┏━━

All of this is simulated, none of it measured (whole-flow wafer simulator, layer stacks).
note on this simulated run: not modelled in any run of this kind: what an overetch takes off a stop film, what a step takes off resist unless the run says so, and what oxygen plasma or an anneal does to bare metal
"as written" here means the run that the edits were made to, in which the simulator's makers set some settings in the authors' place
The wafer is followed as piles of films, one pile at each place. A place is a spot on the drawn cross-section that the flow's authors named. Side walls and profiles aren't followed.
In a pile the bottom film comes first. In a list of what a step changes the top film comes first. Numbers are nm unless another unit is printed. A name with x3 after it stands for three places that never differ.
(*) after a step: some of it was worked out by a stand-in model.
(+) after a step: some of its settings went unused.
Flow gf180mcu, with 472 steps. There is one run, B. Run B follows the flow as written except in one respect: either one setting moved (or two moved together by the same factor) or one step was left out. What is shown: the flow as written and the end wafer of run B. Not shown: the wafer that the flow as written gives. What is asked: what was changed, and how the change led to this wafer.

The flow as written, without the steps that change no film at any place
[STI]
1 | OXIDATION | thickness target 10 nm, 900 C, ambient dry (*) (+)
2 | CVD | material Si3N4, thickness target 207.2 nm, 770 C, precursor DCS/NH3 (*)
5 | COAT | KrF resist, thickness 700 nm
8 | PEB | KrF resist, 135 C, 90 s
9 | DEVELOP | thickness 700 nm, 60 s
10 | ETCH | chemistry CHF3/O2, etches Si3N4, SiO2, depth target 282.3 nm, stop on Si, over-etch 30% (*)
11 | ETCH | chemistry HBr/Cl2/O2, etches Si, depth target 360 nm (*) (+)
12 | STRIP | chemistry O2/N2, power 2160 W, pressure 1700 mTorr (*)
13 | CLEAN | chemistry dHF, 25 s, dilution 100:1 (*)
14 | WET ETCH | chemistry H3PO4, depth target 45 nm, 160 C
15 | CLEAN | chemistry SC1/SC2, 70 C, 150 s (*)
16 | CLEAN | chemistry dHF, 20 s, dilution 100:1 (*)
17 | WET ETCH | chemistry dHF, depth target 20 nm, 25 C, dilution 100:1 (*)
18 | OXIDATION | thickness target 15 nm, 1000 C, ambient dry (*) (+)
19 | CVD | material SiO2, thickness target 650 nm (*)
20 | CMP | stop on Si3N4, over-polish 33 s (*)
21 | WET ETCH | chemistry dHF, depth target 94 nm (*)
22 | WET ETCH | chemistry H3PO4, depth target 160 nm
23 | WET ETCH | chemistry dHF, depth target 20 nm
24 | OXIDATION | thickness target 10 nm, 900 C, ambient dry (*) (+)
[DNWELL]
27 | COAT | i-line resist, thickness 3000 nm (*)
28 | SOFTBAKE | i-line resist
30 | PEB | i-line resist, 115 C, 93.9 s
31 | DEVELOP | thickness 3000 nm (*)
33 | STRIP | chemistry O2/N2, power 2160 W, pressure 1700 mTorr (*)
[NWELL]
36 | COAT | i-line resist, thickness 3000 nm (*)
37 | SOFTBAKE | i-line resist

┗━━

◆ **ACTION ITEM**: Return, with no change at all, every line in the entries above from the line containing "22 | WET ETCH" through the line containing "31 | DEVELOP | thickness 3000 nm (*)".

◆ **EXERCISE SOLUTION**:
22 | WET ETCH | chemistry H3PO4, depth target 160 nm
23 | WET ETCH | chemistry dHF, depth target 20 nm
24 | OXIDATION | thickness target 10 nm, 900 C, ambient dry (*) (+)
[DNWELL]
27 | COAT | i-line resist, thickness 3000 nm (*)
28 | SOFTBAKE | i-line resist
30 | PEB | i-line resist, 115 C, 93.9 s
31 | DEVELOP | thickness 3000 nm (*)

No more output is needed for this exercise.